*Input data*.
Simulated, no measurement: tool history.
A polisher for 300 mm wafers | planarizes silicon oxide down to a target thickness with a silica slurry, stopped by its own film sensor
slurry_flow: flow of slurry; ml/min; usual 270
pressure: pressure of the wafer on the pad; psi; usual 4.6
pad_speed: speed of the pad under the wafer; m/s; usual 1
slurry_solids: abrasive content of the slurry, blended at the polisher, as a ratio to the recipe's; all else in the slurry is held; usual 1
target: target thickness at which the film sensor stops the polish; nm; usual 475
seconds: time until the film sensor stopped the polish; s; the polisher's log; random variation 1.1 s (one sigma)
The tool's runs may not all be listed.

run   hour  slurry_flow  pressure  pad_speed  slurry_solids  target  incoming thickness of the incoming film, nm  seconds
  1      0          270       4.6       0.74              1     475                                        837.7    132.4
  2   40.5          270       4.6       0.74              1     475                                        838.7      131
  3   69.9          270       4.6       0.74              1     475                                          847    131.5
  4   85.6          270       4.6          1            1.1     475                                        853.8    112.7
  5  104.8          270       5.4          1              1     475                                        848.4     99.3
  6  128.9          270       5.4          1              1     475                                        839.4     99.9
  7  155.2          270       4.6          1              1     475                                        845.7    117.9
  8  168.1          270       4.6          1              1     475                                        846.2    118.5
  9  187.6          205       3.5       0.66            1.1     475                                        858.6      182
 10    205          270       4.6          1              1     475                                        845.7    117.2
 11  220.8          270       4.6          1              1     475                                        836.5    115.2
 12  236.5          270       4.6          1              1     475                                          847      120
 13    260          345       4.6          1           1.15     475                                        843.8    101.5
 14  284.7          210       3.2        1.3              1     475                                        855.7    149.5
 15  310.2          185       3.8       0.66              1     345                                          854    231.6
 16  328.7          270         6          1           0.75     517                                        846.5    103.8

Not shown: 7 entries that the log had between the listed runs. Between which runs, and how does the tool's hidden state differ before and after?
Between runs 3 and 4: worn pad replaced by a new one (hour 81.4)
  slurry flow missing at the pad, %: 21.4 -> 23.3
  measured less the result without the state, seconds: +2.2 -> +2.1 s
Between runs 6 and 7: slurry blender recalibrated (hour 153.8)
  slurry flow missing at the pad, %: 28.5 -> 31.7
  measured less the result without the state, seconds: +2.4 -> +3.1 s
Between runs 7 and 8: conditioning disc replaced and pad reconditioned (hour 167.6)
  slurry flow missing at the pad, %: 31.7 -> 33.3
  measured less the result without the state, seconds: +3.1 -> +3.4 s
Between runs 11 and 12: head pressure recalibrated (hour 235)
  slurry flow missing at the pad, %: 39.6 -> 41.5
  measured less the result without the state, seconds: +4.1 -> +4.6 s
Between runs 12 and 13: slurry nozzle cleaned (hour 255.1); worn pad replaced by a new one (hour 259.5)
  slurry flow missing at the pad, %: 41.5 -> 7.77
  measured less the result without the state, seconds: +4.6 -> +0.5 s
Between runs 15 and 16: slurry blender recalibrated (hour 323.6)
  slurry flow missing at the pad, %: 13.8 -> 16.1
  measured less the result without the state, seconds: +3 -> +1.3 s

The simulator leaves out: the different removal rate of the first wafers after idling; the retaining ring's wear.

*Work request*.
Your output is to be the lines of the listing, exact and complete, starting at the first and ending with the line that contains "The tool's runs may not all be listed.".

*Answer box*.
Simulated, no measurement: tool history.
A polisher for 300 mm wafers | planarizes silicon oxide down to a target thickness with a silica slurry, stopped by its own film sensor
slurry_flow: flow of slurry; ml/min; usual 270
pressure: pressure of the wafer on the pad; psi; usual 4.6
pad_speed: speed of the pad under the wafer; m/s; usual 1
slurry_solids: abrasive content of the slurry, blended at the polisher, as a ratio to the recipe's; all else in the slurry is held; usual 1
target: target thickness at which the film sensor stops the polish; nm; usual 475
seconds: time until the film sensor stopped the polish; s; the polisher's log; random variation 1.1 s (one sigma)
The tool's runs may not all be listed.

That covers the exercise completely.